- WORK INSTRUCTION:
Print the data once more, exactly as supplied.

- MATERIAL PROVIDED:
::::
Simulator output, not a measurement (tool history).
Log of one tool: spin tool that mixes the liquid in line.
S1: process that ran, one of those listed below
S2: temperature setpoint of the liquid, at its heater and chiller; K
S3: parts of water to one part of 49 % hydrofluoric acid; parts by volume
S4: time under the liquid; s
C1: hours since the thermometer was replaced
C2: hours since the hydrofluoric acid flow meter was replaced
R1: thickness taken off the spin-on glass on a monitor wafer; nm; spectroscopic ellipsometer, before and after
::::

- ANSWER SPACE:
Simulator output, not a measurement (tool history).
Log of one tool: spin tool that mixes the liquid in line.
S1: process that ran, one of those listed below
S2: temperature setpoint of the liquid, at its heater and chiller; K
S3: parts of water to one part of 49 % hydrofluoric acid; parts by volume
S4: time under the liquid; s
C1: hours since the thermometer was replaced
C2: hours since the hydrofluoric acid flow meter was replaced
R1: thickness taken off the spin-on glass on a monitor wafer; nm; spectroscopic ellipsometer, before and after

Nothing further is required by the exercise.